▶ GIVEN RECORDS:
- Opening Delimiter -

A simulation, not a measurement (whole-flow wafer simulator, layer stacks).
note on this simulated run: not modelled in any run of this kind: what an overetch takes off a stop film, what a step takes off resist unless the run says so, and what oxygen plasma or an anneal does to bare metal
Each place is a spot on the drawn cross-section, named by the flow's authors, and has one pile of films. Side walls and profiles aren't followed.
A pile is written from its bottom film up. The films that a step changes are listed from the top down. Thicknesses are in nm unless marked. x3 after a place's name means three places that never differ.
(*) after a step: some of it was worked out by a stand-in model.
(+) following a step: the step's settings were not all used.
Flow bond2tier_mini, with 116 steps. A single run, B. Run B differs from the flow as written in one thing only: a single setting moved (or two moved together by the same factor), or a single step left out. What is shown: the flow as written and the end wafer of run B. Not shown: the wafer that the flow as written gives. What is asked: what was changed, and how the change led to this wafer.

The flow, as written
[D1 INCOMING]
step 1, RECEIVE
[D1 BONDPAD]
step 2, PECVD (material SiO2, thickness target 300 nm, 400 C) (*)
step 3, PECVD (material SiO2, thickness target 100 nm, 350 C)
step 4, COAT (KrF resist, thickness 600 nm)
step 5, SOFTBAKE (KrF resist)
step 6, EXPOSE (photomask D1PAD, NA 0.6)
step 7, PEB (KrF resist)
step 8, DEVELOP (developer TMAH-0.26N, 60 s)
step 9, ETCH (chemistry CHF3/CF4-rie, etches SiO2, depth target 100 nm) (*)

- Closing Delimiter -

Retype the records in their entirety, matching each one exactly.

A simulation, not a measurement (whole-flow wafer simulator, layer stacks).
note on this simulated run: not modelled in any run of this kind: what an overetch takes off a stop film, what a step takes off resist unless the run says so, and what oxygen plasma or an anneal does to bare metal
Each place is a spot on the drawn cross-section, named by the flow's authors, and has one pile of films. Side walls and profiles aren't followed.
A pile is written from its bottom film up. The films that a step changes are listed from the top down. Thicknesses are in nm unless marked. x3 after a place's name means three places that never differ.
(*) after a step: some of it was worked out by a stand-in model.
(+) following a step: the step's settings were not all used.
Flow bond2tier_mini, with 116 steps. A single run, B. Run B differs from the flow as written in one thing only: a single setting moved (or two moved together by the same factor), or a single step left out. What is shown: the flow as written and the end wafer of run B. Not shown: the wafer that the flow as written gives. What is asked: what was changed, and how the change led to this wafer.

The flow, as written
[D1 INCOMING]
step 1, RECEIVE
[D1 BONDPAD]
step 2, PECVD (material SiO2, thickness target 300 nm, 400 C) (*)
step 3, PECVD (material SiO2, thickness target 100 nm, 350 C)
step 4, COAT (KrF resist, thickness 600 nm)
step 5, SOFTBAKE (KrF resist)
step 6, EXPOSE (photomask D1PAD, NA 0.6)
step 7, PEB (KrF resist)
step 8, DEVELOP (developer TMAH-0.26N, 60 s)
step 9, ETCH (chemistry CHF3/CF4-rie, etches SiO2, depth target 100 nm) (*)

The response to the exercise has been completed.